#### [Records provided]
....
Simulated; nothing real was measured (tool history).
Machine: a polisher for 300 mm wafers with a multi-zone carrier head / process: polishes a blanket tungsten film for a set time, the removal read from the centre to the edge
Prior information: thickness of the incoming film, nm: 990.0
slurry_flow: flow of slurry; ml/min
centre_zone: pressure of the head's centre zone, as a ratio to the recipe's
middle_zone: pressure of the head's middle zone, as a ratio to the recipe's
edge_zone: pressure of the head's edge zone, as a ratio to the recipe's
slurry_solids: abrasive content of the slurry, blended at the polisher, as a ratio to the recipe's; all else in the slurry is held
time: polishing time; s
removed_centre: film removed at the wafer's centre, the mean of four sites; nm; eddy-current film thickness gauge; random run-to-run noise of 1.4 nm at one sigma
....

#### [Assignment]
Transcribe the whole listing above, keeping each line exactly as written.

#### [Written solution]
Simulated; nothing real was measured (tool history).
Machine: a polisher for 300 mm wafers with a multi-zone carrier head / process: polishes a blanket tungsten film for a set time, the removal read from the centre to the edge
Prior information: thickness of the incoming film, nm: 990.0
slurry_flow: flow of slurry; ml/min
centre_zone: pressure of the head's centre zone, as a ratio to the recipe's
middle_zone: pressure of the head's middle zone, as a ratio to the recipe's
edge_zone: pressure of the head's edge zone, as a ratio to the recipe's
slurry_solids: abrasive content of the slurry, blended at the polisher, as a ratio to the recipe's; all else in the slurry is held
time: polishing time; s
removed_centre: film removed at the wafer's centre, the mean of four sites; nm; eddy-current film thickness gauge; random run-to-run noise of 1.4 nm at one sigma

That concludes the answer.